════════════════════

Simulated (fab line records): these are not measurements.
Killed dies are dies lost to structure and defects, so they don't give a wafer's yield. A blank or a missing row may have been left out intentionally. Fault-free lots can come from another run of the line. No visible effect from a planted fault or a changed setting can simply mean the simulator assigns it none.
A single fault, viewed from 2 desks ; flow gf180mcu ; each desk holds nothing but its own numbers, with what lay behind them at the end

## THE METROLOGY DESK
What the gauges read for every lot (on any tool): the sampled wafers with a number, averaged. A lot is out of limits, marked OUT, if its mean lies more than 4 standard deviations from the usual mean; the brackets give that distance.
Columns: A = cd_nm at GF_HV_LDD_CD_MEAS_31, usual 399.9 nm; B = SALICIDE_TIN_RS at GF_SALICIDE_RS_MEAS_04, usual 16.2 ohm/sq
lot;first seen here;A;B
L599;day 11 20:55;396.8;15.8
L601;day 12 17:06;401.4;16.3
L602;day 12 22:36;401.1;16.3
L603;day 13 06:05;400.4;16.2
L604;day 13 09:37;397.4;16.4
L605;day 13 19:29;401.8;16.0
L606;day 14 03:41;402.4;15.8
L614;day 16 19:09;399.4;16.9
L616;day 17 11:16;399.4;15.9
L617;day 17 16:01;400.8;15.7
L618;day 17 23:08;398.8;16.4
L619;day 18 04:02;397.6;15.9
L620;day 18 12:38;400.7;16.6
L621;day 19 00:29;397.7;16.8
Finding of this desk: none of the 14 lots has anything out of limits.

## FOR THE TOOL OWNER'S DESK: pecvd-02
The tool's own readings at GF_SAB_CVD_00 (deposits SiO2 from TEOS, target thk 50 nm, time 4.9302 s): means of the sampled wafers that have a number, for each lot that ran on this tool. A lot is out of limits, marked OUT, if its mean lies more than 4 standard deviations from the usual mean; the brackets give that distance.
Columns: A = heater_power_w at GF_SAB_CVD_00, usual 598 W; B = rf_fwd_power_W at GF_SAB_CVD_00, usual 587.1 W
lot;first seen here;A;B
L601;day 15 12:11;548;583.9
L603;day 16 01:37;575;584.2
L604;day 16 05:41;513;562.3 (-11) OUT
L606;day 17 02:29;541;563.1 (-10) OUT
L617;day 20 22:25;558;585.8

════════════════════

BRIEF
Print the records above verbatim from their first line to the line containing "L621;day 19 00:29;397.7;16.8", both included, and stop there.

YOUR RESPONSE
Simulated (fab line records): these are not measurements.
Killed dies are dies lost to structure and defects, so they don't give a wafer's yield. A blank or a missing row may have been left out intentionally. Fault-free lots can come from another run of the line. No visible effect from a planted fault or a changed setting can simply mean the simulator assigns it none.
A single fault, viewed from 2 desks ; flow gf180mcu ; each desk holds nothing but its own numbers, with what lay behind them at the end

## THE METROLOGY DESK
What the gauges read for every lot (on any tool): the sampled wafers with a number, averaged. A lot is out of limits, marked OUT, if its mean lies more than 4 standard deviations from the usual mean; the brackets give that distance.
Columns: A = cd_nm at GF_HV_LDD_CD_MEAS_31, usual 399.9 nm; B = SALICIDE_TIN_RS at GF_SALICIDE_RS_MEAS_04, usual 16.2 ohm/sq
lot;first seen here;A;B
L599;day 11 20:55;396.8;15.8
L601;day 12 17:06;401.4;16.3
L602;day 12 22:36;401.1;16.3
L603;day 13 06:05;400.4;16.2
L604;day 13 09:37;397.4;16.4
L605;day 13 19:29;401.8;16.0
L606;day 14 03:41;402.4;15.8
L614;day 16 19:09;399.4;16.9
L616;day 17 11:16;399.4;15.9
L617;day 17 16:01;400.8;15.7
L618;day 17 23:08;398.8;16.4
L619;day 18 04:02;397.6;15.9
L620;day 18 12:38;400.7;16.6
L621;day 19 00:29;397.7;16.8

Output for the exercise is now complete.